Top of Material provided
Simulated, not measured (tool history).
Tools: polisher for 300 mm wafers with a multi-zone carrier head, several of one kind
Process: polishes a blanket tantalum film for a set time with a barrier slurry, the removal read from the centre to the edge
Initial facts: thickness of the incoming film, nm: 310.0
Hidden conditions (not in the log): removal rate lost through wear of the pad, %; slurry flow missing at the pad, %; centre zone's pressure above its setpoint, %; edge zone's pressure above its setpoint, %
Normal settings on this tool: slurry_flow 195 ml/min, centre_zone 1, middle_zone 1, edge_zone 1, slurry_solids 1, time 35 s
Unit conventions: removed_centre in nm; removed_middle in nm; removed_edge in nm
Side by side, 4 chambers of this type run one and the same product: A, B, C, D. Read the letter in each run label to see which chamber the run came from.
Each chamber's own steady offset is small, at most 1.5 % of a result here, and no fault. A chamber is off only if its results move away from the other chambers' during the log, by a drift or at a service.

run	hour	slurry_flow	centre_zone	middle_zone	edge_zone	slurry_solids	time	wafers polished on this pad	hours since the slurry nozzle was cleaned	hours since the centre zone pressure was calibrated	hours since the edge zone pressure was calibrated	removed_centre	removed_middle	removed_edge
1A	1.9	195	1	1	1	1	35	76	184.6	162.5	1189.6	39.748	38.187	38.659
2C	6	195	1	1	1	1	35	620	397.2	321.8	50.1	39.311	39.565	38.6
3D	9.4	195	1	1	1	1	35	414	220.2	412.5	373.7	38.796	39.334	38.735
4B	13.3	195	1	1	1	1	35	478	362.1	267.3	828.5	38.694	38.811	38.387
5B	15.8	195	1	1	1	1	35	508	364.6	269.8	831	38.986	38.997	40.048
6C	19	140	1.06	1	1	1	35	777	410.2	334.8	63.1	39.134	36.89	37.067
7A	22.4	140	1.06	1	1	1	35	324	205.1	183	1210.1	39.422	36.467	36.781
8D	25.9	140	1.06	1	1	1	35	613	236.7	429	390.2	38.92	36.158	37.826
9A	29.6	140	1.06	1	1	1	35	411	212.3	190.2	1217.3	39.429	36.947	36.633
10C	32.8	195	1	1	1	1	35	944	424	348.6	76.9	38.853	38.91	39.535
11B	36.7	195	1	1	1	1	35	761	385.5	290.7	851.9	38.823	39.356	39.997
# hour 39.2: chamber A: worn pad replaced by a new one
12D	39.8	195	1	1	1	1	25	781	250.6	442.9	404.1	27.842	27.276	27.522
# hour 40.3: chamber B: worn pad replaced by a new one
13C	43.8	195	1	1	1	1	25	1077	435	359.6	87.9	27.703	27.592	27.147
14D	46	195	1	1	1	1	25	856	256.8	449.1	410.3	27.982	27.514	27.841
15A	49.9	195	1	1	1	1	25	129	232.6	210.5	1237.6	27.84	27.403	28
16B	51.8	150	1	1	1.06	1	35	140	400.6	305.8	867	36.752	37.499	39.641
Bottom of Material provided

### Assignment
Give back exactly the lines from the first line of the records through the line holding "Process: polishes a", including both of those lines and leaving out all others.

### Your response
Simulated, not measured (tool history).
Tools: polisher for 300 mm wafers with a multi-zone carrier head, several of one kind
Process: polishes a blanket tantalum film for a set time with a barrier slurry, the removal read from the centre to the edge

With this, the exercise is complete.